• Activity: Copy verbatim the material from its first line to the line that holds "rf fwd power W at", including that line.

START Given data

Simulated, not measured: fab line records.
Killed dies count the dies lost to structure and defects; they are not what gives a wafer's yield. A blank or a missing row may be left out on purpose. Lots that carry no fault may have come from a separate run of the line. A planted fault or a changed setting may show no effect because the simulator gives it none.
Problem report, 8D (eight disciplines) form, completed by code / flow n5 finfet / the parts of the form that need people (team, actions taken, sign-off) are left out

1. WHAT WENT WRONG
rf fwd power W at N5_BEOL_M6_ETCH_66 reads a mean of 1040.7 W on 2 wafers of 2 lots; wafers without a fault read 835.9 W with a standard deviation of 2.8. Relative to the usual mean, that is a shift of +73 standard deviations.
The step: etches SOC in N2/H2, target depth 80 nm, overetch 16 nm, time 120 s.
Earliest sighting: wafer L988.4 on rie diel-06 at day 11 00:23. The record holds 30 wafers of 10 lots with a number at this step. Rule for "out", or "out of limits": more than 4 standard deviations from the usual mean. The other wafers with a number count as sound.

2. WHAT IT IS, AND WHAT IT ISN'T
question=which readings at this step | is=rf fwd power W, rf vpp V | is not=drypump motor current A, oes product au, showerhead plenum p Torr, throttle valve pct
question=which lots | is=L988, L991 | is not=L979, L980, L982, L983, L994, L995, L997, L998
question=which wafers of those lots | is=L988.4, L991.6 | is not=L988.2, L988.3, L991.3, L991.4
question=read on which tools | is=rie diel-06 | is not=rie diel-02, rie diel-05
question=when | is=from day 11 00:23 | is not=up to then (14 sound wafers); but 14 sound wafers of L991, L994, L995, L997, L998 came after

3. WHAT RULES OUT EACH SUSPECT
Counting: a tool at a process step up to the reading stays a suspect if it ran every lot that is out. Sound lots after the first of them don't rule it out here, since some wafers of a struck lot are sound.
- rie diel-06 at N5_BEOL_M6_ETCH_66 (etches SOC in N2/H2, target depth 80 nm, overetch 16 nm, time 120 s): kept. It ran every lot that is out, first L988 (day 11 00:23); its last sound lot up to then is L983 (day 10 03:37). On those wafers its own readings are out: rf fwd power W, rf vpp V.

END Given data

• Task response:
Simulated, not measured: fab line records.
Killed dies count the dies lost to structure and defects; they are not what gives a wafer's yield. A blank or a missing row may be left out on purpose. Lots that carry no fault may have come from a separate run of the line. A planted fault or a changed setting may show no effect because the simulator gives it none.
Problem report, 8D (eight disciplines) form, completed by code / flow n5 finfet / the parts of the form that need people (team, actions taken, sign-off) are left out

1. WHAT WENT WRONG
rf fwd power W at N5_BEOL_M6_ETCH_66 reads a mean of 1040.7 W on 2 wafers of 2 lots; wafers without a fault read 835.9 W with a standard deviation of 2.8. Relative to the usual mean, that is a shift of +73 standard deviations.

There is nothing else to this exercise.